→ **WORK ORDER**
Only the lines from the beginning of the data below through the line containing "film removed (angstrom): the" belong in the response, each copied exactly.

- Opening Delimiter -

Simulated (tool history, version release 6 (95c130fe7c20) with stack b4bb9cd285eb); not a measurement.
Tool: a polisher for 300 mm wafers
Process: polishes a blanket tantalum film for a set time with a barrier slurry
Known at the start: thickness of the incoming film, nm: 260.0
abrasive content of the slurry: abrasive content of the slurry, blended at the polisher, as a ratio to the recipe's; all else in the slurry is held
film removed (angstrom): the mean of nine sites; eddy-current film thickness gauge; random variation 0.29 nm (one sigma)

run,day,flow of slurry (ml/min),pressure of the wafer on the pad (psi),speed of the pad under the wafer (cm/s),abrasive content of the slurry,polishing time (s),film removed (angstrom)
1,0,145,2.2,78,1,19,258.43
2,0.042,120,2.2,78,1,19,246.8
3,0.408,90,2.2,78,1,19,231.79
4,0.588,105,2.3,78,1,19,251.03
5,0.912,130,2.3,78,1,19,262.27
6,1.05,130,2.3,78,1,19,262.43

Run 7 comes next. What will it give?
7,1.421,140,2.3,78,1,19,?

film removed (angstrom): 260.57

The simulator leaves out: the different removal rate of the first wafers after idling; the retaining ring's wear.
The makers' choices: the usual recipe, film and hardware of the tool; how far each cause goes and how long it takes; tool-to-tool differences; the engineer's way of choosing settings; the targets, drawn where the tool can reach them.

- Closing Delimiter -

→ **WRITTEN SOLUTION**
Simulated (tool history, version release 6 (95c130fe7c20) with stack b4bb9cd285eb); not a measurement.
Tool: a polisher for 300 mm wafers
Process: polishes a blanket tantalum film for a set time with a barrier slurry
Known at the start: thickness of the incoming film, nm: 260.0
abrasive content of the slurry: abrasive content of the slurry, blended at the polisher, as a ratio to the recipe's; all else in the slurry is held
film removed (angstrom): the mean of nine sites; eddy-current film thickness gauge; random variation 0.29 nm (one sigma)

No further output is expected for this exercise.